Could you reproduce, from the records below, everything from the line with "Check for tools" down to the line with "Flagged at NHARC_P_CONTACT_CD_MEAS_12: reading", keeping both of those lines and changing nothing?

Start of Data extracts

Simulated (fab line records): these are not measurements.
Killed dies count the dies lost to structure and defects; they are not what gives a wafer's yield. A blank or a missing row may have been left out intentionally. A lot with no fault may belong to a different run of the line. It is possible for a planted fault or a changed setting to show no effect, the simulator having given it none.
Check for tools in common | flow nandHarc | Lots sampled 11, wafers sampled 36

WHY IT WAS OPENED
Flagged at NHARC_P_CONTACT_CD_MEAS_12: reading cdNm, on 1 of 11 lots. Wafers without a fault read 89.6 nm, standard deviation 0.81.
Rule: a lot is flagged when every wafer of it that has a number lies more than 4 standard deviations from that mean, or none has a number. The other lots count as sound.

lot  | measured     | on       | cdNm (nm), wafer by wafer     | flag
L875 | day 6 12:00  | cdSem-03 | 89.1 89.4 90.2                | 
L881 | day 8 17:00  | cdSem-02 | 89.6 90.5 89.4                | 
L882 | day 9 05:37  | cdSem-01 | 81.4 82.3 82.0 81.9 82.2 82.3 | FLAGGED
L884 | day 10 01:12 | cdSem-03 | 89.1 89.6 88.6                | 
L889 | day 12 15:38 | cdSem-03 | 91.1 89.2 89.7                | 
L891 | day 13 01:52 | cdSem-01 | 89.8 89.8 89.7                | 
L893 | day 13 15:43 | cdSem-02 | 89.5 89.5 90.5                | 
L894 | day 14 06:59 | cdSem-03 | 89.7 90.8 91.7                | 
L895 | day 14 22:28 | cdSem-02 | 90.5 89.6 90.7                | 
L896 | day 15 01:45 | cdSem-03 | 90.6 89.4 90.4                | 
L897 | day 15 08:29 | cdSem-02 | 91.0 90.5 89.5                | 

End of Data extracts

# Answer section:
Check for tools in common | flow nandHarc | Lots sampled 11, wafers sampled 36

WHY IT WAS OPENED
Flagged at NHARC_P_CONTACT_CD_MEAS_12: reading cdNm, on 1 of 11 lots. Wafers without a fault read 89.6 nm, standard deviation 0.81.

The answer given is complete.